RECORDED INFORMATION Start Marker
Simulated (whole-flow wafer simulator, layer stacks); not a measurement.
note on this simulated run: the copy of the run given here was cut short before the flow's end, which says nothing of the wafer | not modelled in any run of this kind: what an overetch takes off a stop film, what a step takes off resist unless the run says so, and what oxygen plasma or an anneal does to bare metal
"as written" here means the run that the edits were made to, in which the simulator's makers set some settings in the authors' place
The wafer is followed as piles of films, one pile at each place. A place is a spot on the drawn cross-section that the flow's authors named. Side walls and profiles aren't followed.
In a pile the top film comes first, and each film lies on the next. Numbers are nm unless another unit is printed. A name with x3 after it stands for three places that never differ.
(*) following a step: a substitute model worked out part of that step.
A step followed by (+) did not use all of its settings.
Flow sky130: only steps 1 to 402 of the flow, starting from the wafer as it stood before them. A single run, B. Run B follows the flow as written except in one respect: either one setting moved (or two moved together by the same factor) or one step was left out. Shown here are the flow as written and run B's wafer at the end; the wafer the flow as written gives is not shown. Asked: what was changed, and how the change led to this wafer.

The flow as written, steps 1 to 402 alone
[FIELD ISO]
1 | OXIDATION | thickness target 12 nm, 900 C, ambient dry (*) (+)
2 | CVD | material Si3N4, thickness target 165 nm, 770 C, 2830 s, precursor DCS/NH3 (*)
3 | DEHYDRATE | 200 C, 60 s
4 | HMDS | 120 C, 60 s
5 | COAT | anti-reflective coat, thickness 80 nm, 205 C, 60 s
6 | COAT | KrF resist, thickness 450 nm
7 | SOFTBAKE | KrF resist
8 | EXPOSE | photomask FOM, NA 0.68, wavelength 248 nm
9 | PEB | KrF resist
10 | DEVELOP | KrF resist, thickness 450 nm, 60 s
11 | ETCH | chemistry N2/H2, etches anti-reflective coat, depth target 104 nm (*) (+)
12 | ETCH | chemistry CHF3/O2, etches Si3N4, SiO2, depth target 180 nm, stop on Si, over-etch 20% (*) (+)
RECORDED INFORMATION End Marker

▶ **WORK INSTRUCTION**
Here the job is to output the lines from the start of the material through the line with "A step followed", inclusive, exactly and with nothing else.

▶ **EXPECTED ANSWER**
Simulated (whole-flow wafer simulator, layer stacks); not a measurement.
note on this simulated run: the copy of the run given here was cut short before the flow's end, which says nothing of the wafer | not modelled in any run of this kind: what an overetch takes off a stop film, what a step takes off resist unless the run says so, and what oxygen plasma or an anneal does to bare metal
"as written" here means the run that the edits were made to, in which the simulator's makers set some settings in the authors' place
The wafer is followed as piles of films, one pile at each place. A place is a spot on the drawn cross-section that the flow's authors named. Side walls and profiles aren't followed.
In a pile the top film comes first, and each film lies on the next. Numbers are nm unless another unit is printed. A name with x3 after it stands for three places that never differ.
(*) following a step: a substitute model worked out part of that step.
A step followed by (+) did not use all of its settings.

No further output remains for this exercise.